- _Assigned task_:
Reproduce every entry exactly as given.

[Start of section]

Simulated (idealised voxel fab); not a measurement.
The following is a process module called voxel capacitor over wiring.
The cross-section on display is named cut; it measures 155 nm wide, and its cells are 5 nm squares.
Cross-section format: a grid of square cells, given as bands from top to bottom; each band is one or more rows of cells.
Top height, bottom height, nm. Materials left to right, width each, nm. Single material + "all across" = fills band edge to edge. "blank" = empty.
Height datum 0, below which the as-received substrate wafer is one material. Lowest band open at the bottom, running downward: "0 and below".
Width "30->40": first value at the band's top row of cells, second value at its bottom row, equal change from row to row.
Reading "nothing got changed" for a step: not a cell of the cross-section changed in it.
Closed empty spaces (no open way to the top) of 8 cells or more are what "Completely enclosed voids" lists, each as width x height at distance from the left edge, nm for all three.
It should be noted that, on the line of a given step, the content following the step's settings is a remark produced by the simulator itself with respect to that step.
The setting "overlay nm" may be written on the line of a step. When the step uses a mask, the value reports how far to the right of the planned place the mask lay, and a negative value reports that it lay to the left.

[End of section]

- _Written response_:
Simulated (idealised voxel fab); not a measurement.
The following is a process module called voxel capacitor over wiring.
The cross-section on display is named cut; it measures 155 nm wide, and its cells are 5 nm squares.
Cross-section format: a grid of square cells, given as bands from top to bottom; each band is one or more rows of cells.
Top height, bottom height, nm. Materials left to right, width each, nm. Single material + "all across" = fills band edge to edge. "blank" = empty.
Height datum 0, below which the as-received substrate wafer is one material. Lowest band open at the bottom, running downward: "0 and below".
Width "30->40": first value at the band's top row of cells, second value at its bottom row, equal change from row to row.
Reading "nothing got changed" for a step: not a cell of the cross-section changed in it.
Closed empty spaces (no open way to the top) of 8 cells or more are what "Completely enclosed voids" lists, each as width x height at distance from the left edge, nm for all three.
It should be noted that, on the line of a given step, the content following the step's settings is a remark produced by the simulator itself with respect to that step.
The setting "overlay nm" may be written on the line of a step. When the step uses a mask, the value reports how far to the right of the planned place the mask lay, and a negative value reports that it lay to the left.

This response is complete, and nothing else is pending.